The lines from the start of the records through the one containing "Lab notebook" are to be transcribed exactly, and nothing else.

········

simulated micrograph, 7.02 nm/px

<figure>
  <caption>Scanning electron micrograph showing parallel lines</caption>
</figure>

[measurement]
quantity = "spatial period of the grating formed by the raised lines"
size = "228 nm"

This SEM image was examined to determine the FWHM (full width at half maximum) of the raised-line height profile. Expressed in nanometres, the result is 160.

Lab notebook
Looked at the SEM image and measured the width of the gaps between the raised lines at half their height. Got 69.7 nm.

········

**EXPECTED ANSWER:**
simulated micrograph, 7.02 nm/px

<figure>
  <caption>Scanning electron micrograph showing parallel lines</caption>
</figure>

[measurement]
quantity = "spatial period of the grating formed by the raised lines"
size = "228 nm"

This SEM image was examined to determine the FWHM (full width at half maximum) of the raised-line height profile. Expressed in nanometres, the result is 160.

Lab notebook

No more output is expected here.